-- Exercise --
Exactly as written, restate the material below from its first line through the line containing "A struck lot", and stop there.

-- Study material --
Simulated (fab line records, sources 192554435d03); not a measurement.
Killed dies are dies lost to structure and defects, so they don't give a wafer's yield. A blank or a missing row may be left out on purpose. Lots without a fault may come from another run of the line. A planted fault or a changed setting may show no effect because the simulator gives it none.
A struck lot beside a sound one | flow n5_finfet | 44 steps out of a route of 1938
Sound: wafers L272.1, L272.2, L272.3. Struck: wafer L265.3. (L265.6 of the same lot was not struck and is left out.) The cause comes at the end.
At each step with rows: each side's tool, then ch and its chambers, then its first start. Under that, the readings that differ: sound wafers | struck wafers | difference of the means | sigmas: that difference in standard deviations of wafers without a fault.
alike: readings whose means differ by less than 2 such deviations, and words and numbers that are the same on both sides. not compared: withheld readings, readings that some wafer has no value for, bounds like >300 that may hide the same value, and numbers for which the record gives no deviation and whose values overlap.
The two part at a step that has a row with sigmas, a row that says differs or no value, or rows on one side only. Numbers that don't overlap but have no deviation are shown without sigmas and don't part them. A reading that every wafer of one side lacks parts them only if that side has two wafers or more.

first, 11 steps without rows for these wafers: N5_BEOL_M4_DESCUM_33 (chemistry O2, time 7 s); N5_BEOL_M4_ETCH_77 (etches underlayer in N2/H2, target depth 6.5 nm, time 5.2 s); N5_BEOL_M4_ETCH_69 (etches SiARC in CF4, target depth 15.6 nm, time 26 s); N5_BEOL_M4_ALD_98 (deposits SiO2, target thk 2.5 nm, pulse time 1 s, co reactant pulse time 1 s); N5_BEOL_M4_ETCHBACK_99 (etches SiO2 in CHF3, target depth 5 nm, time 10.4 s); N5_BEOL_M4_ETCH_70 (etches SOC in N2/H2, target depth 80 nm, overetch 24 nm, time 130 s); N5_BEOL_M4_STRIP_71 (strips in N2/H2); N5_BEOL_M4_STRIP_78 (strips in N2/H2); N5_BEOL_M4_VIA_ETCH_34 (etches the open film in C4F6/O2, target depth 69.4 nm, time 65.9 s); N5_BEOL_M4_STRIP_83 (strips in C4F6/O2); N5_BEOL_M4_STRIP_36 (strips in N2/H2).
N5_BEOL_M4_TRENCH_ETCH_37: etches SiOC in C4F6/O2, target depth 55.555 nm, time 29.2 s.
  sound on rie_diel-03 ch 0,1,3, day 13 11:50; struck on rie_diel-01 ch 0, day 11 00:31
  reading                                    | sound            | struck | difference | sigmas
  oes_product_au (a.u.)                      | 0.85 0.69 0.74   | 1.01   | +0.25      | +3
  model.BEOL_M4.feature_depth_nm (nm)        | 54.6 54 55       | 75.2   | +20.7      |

-- Exercise solution --
Simulated (fab line records, sources 192554435d03); not a measurement.
Killed dies are dies lost to structure and defects, so they don't give a wafer's yield. A blank or a missing row may be left out on purpose. Lots without a fault may come from another run of the line. A planted fault or a changed setting may show no effect because the simulator gives it none.
A struck lot beside a sound one | flow n5_finfet | 44 steps out of a route of 1938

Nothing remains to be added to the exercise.